Extracted records:

------------

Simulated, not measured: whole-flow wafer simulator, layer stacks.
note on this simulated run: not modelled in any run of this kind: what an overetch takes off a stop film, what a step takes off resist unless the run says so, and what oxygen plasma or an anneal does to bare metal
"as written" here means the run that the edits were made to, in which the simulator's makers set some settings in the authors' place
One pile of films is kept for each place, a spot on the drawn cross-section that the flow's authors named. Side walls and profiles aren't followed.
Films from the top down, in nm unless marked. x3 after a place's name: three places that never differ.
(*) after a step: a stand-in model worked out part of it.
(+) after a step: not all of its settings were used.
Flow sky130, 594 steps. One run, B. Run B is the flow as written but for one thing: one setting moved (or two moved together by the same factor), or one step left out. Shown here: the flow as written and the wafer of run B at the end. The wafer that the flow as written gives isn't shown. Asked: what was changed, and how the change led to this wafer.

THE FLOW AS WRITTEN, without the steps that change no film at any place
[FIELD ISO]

------------

Brief: All the data above should be restated in full, exactly.

Expected answer:
Simulated, not measured: whole-flow wafer simulator, layer stacks.
note on this simulated run: not modelled in any run of this kind: what an overetch takes off a stop film, what a step takes off resist unless the run says so, and what oxygen plasma or an anneal does to bare metal
"as written" here means the run that the edits were made to, in which the simulator's makers set some settings in the authors' place
One pile of films is kept for each place, a spot on the drawn cross-section that the flow's authors named. Side walls and profiles aren't followed.
Films from the top down, in nm unless marked. x3 after a place's name: three places that never differ.
(*) after a step: a stand-in model worked out part of it.
(+) after a step: not all of its settings were used.
Flow sky130, 594 steps. One run, B. Run B is the flow as written but for one thing: one setting moved (or two moved together by the same factor), or one step left out. Shown here: the flow as written and the wafer of run B at the end. The wafer that the flow as written gives isn't shown. Asked: what was changed, and how the change led to this wafer.

THE FLOW AS WRITTEN, without the steps that change no film at any place
[FIELD ISO]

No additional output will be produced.